• [Task item] The whole listing should be written out again exactly.

• [Study material]
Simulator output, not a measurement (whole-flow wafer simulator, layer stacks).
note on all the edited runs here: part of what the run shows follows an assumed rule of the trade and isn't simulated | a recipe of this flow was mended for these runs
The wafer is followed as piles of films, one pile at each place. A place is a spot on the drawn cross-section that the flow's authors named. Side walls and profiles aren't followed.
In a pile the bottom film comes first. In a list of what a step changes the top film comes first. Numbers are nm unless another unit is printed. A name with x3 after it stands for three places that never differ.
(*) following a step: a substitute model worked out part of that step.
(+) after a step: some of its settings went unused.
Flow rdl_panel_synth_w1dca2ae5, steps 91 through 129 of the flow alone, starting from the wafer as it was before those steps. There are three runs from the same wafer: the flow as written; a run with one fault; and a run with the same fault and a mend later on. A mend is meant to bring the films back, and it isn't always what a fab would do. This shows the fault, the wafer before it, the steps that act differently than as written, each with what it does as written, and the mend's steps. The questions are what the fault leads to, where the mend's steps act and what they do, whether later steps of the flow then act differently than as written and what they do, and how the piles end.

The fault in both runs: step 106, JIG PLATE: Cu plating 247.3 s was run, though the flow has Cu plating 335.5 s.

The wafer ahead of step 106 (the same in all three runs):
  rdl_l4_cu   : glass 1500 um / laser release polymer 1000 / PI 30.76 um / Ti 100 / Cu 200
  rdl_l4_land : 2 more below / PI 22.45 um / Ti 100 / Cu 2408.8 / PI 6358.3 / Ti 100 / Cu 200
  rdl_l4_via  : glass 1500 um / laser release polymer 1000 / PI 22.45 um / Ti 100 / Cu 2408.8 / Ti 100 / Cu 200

• [Response]
Simulator output, not a measurement (whole-flow wafer simulator, layer stacks).
note on all the edited runs here: part of what the run shows follows an assumed rule of the trade and isn't simulated | a recipe of this flow was mended for these runs
The wafer is followed as piles of films, one pile at each place. A place is a spot on the drawn cross-section that the flow's authors named. Side walls and profiles aren't followed.
In a pile the bottom film comes first. In a list of what a step changes the top film comes first. Numbers are nm unless another unit is printed. A name with x3 after it stands for three places that never differ.
(*) following a step: a substitute model worked out part of that step.
(+) after a step: some of its settings went unused.
Flow rdl_panel_synth_w1dca2ae5, steps 91 through 129 of the flow alone, starting from the wafer as it was before those steps. There are three runs from the same wafer: the flow as written; a run with one fault; and a run with the same fault and a mend later on. A mend is meant to bring the films back, and it isn't always what a fab would do. This shows the fault, the wafer before it, the steps that act differently than as written, each with what it does as written, and the mend's steps. The questions are what the fault leads to, where the mend's steps act and what they do, whether later steps of the flow then act differently than as written and what they do, and how the piles end.

The fault in both runs: step 106, JIG PLATE: Cu plating 247.3 s was run, though the flow has Cu plating 335.5 s.

The wafer ahead of step 106 (the same in all three runs):
  rdl_l4_cu   : glass 1500 um / laser release polymer 1000 / PI 30.76 um / Ti 100 / Cu 200
  rdl_l4_land : 2 more below / PI 22.45 um / Ti 100 / Cu 2408.8 / PI 6358.3 / Ti 100 / Cu 200
  rdl_l4_via  : glass 1500 um / laser release polymer 1000 / PI 22.45 um / Ti 100 / Cu 2408.8 / Ti 100 / Cu 200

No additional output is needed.